*DATA FOR REVIEW*.
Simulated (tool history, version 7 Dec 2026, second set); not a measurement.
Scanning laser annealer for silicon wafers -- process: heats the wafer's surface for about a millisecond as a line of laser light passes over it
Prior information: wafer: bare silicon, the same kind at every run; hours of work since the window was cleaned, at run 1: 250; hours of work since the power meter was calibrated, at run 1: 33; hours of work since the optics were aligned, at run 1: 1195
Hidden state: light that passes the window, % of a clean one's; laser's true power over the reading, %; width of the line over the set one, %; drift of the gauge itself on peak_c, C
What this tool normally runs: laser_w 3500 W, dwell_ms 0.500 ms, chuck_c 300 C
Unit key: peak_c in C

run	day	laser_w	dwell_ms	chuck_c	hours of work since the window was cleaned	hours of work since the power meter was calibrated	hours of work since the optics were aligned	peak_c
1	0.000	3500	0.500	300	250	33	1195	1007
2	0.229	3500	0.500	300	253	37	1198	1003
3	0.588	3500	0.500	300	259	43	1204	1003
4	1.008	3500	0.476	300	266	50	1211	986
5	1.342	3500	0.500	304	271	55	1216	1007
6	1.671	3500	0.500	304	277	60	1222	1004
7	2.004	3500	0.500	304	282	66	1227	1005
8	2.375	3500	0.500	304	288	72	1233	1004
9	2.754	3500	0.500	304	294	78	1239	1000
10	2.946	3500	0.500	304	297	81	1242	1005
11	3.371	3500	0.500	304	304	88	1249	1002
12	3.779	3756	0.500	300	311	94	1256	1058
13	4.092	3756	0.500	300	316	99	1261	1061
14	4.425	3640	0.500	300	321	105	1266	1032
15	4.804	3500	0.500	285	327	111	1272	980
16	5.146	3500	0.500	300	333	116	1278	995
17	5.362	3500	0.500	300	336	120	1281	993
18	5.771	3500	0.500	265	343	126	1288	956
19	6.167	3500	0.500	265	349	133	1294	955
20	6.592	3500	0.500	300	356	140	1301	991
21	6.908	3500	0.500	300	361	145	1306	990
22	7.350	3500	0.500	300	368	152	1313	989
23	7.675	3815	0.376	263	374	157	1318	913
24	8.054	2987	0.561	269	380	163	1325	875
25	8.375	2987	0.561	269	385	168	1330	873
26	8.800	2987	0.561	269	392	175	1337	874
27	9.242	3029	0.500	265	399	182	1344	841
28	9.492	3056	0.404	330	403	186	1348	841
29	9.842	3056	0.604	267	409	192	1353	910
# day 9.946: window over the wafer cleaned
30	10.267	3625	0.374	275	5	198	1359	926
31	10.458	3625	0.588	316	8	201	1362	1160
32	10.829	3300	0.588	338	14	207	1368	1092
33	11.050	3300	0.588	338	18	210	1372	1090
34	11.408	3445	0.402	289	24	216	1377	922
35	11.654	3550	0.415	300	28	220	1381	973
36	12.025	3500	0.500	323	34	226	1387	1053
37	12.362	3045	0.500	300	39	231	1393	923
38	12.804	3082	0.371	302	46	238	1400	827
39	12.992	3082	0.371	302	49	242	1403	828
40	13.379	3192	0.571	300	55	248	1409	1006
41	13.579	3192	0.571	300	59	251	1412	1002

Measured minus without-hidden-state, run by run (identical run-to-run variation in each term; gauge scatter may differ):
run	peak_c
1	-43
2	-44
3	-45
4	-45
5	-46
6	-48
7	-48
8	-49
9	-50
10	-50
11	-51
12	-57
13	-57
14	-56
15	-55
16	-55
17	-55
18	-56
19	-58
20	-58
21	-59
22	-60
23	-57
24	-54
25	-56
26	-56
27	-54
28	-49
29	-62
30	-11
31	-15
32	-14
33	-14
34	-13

*WORK ORDER*.
Exactly as written, repeat the lines from the start of the listing through the line containing "Hidden state: light", both included.

*EXPECTED ANSWER*.
Simulated (tool history, version 7 Dec 2026, second set); not a measurement.
Scanning laser annealer for silicon wafers -- process: heats the wafer's surface for about a millisecond as a line of laser light passes over it
Prior information: wafer: bare silicon, the same kind at every run; hours of work since the window was cleaned, at run 1: 250; hours of work since the power meter was calibrated, at run 1: 33; hours of work since the optics were aligned, at run 1: 1195
Hidden state: light that passes the window, % of a clean one's; laser's true power over the reading, %; width of the line over the set one, %; drift of the gauge itself on peak_c, C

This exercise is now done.